Task item :: Once the line with "Films from the" is found in the entries below, print it and each following line exactly, stopping after the line with "(*) after a"; print nothing else.

═══ Material shown
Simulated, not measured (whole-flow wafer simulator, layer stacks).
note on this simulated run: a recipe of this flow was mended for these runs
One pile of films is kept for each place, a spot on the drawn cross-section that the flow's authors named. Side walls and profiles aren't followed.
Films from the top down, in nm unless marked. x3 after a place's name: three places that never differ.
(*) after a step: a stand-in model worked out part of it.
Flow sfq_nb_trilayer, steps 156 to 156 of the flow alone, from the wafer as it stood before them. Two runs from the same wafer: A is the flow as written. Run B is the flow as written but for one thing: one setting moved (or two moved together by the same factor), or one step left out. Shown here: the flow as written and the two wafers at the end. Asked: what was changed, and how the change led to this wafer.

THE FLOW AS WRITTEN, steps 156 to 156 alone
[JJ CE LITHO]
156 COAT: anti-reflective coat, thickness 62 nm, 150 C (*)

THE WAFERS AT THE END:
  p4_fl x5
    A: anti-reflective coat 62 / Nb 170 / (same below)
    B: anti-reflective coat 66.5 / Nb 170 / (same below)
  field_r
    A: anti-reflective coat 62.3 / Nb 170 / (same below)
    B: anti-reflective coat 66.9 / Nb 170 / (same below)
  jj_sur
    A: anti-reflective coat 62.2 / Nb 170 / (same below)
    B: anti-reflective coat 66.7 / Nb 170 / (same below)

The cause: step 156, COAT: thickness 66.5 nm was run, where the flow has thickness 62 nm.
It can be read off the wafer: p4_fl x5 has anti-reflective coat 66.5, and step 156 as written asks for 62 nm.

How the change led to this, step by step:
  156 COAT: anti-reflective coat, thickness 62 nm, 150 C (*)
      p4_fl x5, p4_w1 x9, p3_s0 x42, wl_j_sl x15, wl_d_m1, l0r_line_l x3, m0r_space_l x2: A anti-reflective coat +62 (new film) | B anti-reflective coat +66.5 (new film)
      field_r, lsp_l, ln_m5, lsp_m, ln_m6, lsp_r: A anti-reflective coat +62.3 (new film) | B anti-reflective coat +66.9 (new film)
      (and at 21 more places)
══════

Task result ::
Films from the top down, in nm unless marked. x3 after a place's name: three places that never differ.
(*) after a step: a stand-in model worked out part of it.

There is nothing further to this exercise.